Work order: Output each entry exactly; skip nothing.

::: Exercise data

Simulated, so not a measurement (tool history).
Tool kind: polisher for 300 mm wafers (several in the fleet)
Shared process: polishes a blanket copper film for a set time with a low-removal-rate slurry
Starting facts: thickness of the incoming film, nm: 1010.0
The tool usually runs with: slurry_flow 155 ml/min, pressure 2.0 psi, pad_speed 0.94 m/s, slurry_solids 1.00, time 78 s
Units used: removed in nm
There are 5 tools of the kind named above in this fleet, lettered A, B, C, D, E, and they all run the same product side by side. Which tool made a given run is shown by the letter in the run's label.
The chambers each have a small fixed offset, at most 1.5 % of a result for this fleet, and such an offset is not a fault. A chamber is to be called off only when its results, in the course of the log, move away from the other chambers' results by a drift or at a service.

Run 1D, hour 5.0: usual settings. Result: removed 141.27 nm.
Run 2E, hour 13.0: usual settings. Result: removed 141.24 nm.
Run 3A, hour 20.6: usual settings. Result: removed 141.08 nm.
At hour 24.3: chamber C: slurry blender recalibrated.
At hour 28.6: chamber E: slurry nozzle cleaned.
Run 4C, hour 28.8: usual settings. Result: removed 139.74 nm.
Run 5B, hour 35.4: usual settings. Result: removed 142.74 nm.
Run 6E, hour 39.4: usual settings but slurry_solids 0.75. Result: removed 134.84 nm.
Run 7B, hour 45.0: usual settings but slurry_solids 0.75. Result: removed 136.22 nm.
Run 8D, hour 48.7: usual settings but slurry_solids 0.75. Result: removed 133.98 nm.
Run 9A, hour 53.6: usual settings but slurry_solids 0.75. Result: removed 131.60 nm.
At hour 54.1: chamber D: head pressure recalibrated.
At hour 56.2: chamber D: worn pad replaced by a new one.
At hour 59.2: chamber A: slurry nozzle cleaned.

::::::

Written reply:
Simulated, so not a measurement (tool history).
Tool kind: polisher for 300 mm wafers (several in the fleet)
Shared process: polishes a blanket copper film for a set time with a low-removal-rate slurry
Starting facts: thickness of the incoming film, nm: 1010.0
The tool usually runs with: slurry_flow 155 ml/min, pressure 2.0 psi, pad_speed 0.94 m/s, slurry_solids 1.00, time 78 s
Units used: removed in nm
There are 5 tools of the kind named above in this fleet, lettered A, B, C, D, E, and they all run the same product side by side. Which tool made a given run is shown by the letter in the run's label.
The chambers each have a small fixed offset, at most 1.5 % of a result for this fleet, and such an offset is not a fault. A chamber is to be called off only when its results, in the course of the log, move away from the other chambers' results by a drift or at a service.

Run 1D, hour 5.0: usual settings. Result: removed 141.27 nm.
Run 2E, hour 13.0: usual settings. Result: removed 141.24 nm.
Run 3A, hour 20.6: usual settings. Result: removed 141.08 nm.
At hour 24.3: chamber C: slurry blender recalibrated.
At hour 28.6: chamber E: slurry nozzle cleaned.
Run 4C, hour 28.8: usual settings. Result: removed 139.74 nm.
Run 5B, hour 35.4: usual settings. Result: removed 142.74 nm.
Run 6E, hour 39.4: usual settings but slurry_solids 0.75. Result: removed 134.84 nm.
Run 7B, hour 45.0: usual settings but slurry_solids 0.75. Result: removed 136.22 nm.
Run 8D, hour 48.7: usual settings but slurry_solids 0.75. Result: removed 133.98 nm.
Run 9A, hour 53.6: usual settings but slurry_solids 0.75. Result: removed 131.60 nm.
At hour 54.1: chamber D: head pressure recalibrated.
At hour 56.2: chamber D: worn pad replaced by a new one.
At hour 59.2: chamber A: slurry nozzle cleaned.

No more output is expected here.